Assignment.
Please take the records that follow and repeat exactly the lines starting with the line with "UUDDDDDDDDDDDDUUUUDDDUUUDDDDDDDD" and going on through the line with "UUDDDDUUDDDDDDDDDDDDDUUUUDDDDDDD".

┄┄┄┄┄┄

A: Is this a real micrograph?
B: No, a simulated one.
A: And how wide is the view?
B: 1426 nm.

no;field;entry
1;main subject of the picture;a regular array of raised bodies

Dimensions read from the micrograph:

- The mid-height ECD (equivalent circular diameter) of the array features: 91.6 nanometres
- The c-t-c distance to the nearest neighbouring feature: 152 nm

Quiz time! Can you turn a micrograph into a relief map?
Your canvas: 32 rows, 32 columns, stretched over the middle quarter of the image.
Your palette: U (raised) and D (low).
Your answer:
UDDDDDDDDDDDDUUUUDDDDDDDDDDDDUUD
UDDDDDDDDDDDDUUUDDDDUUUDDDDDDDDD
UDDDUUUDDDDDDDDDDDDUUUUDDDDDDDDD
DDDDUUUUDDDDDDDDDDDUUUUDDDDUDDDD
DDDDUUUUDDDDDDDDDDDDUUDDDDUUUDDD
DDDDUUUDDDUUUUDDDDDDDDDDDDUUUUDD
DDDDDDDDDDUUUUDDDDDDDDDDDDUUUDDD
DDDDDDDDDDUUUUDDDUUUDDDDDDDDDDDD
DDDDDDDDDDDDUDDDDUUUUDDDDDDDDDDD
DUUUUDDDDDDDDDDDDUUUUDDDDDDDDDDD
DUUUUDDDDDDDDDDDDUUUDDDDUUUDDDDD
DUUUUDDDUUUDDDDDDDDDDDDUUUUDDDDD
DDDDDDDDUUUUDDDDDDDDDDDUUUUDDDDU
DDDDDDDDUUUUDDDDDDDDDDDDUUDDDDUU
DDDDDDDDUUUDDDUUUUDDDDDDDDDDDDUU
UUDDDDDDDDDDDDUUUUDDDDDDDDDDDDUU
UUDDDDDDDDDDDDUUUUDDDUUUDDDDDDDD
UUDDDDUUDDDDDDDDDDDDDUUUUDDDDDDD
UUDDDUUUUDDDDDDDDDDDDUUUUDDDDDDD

┄┄┄┄┄┄

Answer space.
UUDDDDDDDDDDDDUUUUDDDUUUDDDDDDDD
UUDDDDUUDDDDDDDDDDDDDUUUUDDDDDDD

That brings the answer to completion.